· · · · ·

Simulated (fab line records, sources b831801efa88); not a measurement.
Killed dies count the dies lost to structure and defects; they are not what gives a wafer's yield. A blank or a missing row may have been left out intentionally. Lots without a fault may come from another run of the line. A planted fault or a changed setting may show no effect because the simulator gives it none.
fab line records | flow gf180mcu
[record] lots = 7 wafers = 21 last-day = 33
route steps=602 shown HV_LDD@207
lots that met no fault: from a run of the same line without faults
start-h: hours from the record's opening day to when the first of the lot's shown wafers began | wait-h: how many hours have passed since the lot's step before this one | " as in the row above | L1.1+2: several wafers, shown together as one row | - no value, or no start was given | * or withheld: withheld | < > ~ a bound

· · · · ·

**Exercise:** Repeat the material in full. Change nothing.

**Response box:**
Simulated (fab line records, sources b831801efa88); not a measurement.
Killed dies count the dies lost to structure and defects; they are not what gives a wafer's yield. A blank or a missing row may have been left out intentionally. Lots without a fault may come from another run of the line. A planted fault or a changed setting may show no effect because the simulator gives it none.
fab line records | flow gf180mcu
[record] lots = 7 wafers = 21 last-day = 33
route steps=602 shown HV_LDD@207
lots that met no fault: from a run of the same line without faults
start-h: hours from the record's opening day to when the first of the lot's shown wafers began | wait-h: how many hours have passed since the lot's step before this one | " as in the row above | L1.1+2: several wafers, shown together as one row | - no value, or no start was given | * or withheld: withheld | < > ~ a bound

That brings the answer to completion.